## REQUIREMENT
When the line containing "start-h: the number" is reached, include it and end there; set down verbatim every line before it, starting at the top of the records.

━━━ RECORD SET
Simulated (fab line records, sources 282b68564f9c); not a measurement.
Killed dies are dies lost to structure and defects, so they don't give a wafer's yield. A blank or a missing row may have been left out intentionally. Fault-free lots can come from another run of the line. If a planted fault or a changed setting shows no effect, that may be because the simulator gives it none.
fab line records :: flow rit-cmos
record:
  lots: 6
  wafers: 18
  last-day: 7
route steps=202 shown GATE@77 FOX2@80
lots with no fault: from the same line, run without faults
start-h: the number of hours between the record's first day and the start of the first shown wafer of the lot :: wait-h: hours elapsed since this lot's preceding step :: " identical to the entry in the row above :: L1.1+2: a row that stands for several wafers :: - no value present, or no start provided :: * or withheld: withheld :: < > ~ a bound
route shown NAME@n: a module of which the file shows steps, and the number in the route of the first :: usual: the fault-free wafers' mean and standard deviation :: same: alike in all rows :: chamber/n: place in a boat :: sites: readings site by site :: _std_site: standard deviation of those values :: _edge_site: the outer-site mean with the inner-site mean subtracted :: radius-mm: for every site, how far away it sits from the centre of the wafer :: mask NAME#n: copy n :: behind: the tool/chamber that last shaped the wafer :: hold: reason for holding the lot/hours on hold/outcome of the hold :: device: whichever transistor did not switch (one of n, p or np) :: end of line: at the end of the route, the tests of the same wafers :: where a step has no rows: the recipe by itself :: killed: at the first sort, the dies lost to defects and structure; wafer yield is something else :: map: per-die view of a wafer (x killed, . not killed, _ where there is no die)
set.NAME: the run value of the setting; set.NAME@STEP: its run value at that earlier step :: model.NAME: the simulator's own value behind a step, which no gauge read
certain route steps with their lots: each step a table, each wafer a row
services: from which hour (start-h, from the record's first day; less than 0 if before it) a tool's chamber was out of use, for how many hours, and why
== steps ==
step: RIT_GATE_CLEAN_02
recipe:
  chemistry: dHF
━━━━━━

## RESULT
Simulated (fab line records, sources 282b68564f9c); not a measurement.
Killed dies are dies lost to structure and defects, so they don't give a wafer's yield. A blank or a missing row may have been left out intentionally. Fault-free lots can come from another run of the line. If a planted fault or a changed setting shows no effect, that may be because the simulator gives it none.
fab line records :: flow rit-cmos
record:
  lots: 6
  wafers: 18
  last-day: 7
route steps=202 shown GATE@77 FOX2@80
lots with no fault: from the same line, run without faults
start-h: the number of hours between the record's first day and the start of the first shown wafer of the lot :: wait-h: hours elapsed since this lot's preceding step :: " identical to the entry in the row above :: L1.1+2: a row that stands for several wafers :: - no value present, or no start provided :: * or withheld: withheld :: < > ~ a bound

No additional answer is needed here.